= = =

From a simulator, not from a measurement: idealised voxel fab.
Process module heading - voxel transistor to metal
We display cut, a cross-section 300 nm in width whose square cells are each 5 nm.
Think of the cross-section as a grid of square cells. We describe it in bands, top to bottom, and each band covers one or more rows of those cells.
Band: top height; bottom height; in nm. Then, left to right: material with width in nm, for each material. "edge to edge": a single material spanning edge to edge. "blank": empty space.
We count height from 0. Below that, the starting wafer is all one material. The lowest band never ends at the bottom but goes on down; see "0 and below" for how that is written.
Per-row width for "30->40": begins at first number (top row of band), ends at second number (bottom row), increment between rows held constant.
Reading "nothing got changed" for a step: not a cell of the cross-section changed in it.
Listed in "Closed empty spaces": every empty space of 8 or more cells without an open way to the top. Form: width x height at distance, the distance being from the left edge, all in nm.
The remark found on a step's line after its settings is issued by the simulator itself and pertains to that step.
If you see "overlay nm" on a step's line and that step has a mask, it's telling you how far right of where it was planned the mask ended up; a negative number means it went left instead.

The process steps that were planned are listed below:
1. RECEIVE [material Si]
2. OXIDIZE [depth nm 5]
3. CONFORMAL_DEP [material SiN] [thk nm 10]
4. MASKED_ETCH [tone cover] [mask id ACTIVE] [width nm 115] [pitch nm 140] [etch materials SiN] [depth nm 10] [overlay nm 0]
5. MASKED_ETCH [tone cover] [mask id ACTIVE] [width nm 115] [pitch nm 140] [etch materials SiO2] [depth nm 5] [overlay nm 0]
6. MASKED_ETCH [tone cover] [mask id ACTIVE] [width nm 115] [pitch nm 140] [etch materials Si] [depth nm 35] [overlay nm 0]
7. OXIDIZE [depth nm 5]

= = =

*Work instruction*
Repeat every line of the listing without a single difference.

*Exercise result*
From a simulator, not from a measurement: idealised voxel fab.
Process module heading - voxel transistor to metal
We display cut, a cross-section 300 nm in width whose square cells are each 5 nm.
Think of the cross-section as a grid of square cells. We describe it in bands, top to bottom, and each band covers one or more rows of those cells.
Band: top height; bottom height; in nm. Then, left to right: material with width in nm, for each material. "edge to edge": a single material spanning edge to edge. "blank": empty space.
We count height from 0. Below that, the starting wafer is all one material. The lowest band never ends at the bottom but goes on down; see "0 and below" for how that is written.
Per-row width for "30->40": begins at first number (top row of band), ends at second number (bottom row), increment between rows held constant.
Reading "nothing got changed" for a step: not a cell of the cross-section changed in it.
Listed in "Closed empty spaces": every empty space of 8 or more cells without an open way to the top. Form: width x height at distance, the distance being from the left edge, all in nm.
The remark found on a step's line after its settings is issued by the simulator itself and pertains to that step.
If you see "overlay nm" on a step's line and that step has a mask, it's telling you how far right of where it was planned the mask ended up; a negative number means it went left instead.

The process steps that were planned are listed below:
1. RECEIVE [material Si]
2. OXIDIZE [depth nm 5]
3. CONFORMAL_DEP [material SiN] [thk nm 10]
4. MASKED_ETCH [tone cover] [mask id ACTIVE] [width nm 115] [pitch nm 140] [etch materials SiN] [depth nm 10] [overlay nm 0]
5. MASKED_ETCH [tone cover] [mask id ACTIVE] [width nm 115] [pitch nm 140] [etch materials SiO2] [depth nm 5] [overlay nm 0]
6. MASKED_ETCH [tone cover] [mask id ACTIVE] [width nm 115] [pitch nm 140] [etch materials Si] [depth nm 35] [overlay nm 0]
7. OXIDIZE [depth nm 5]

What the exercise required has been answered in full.